▶ DATA EXTRACT:

· · ·

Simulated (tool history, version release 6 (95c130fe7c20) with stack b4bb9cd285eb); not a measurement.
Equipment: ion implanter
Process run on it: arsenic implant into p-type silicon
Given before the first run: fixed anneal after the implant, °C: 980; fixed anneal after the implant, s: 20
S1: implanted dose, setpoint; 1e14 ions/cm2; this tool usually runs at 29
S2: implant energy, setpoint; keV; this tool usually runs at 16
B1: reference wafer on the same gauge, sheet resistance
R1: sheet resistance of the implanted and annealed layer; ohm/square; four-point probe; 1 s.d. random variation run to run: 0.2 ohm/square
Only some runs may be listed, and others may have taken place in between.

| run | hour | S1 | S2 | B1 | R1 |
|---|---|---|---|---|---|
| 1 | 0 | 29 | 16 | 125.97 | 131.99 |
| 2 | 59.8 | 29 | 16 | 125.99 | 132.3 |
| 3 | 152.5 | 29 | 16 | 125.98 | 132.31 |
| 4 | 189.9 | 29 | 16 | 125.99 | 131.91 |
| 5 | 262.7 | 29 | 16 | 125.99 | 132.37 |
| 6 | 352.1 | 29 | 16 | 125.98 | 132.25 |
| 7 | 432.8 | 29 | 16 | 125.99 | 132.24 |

· · ·

▶ ASSIGNMENT: Reproduce the listing above in full, word for word.

▶ RESPONSE:
Simulated (tool history, version release 6 (95c130fe7c20) with stack b4bb9cd285eb); not a measurement.
Equipment: ion implanter
Process run on it: arsenic implant into p-type silicon
Given before the first run: fixed anneal after the implant, °C: 980; fixed anneal after the implant, s: 20
S1: implanted dose, setpoint; 1e14 ions/cm2; this tool usually runs at 29
S2: implant energy, setpoint; keV; this tool usually runs at 16
B1: reference wafer on the same gauge, sheet resistance
R1: sheet resistance of the implanted and annealed layer; ohm/square; four-point probe; 1 s.d. random variation run to run: 0.2 ohm/square
Only some runs may be listed, and others may have taken place in between.

| run | hour | S1 | S2 | B1 | R1 |
|---|---|---|---|---|---|
| 1 | 0 | 29 | 16 | 125.97 | 131.99 |
| 2 | 59.8 | 29 | 16 | 125.99 | 132.3 |
| 3 | 152.5 | 29 | 16 | 125.98 | 132.31 |
| 4 | 189.9 | 29 | 16 | 125.99 | 131.91 |
| 5 | 262.7 | 29 | 16 | 125.99 | 132.37 |
| 6 | 352.1 | 29 | 16 | 125.98 | 132.25 |
| 7 | 432.8 | 29 | 16 | 125.99 | 132.24 |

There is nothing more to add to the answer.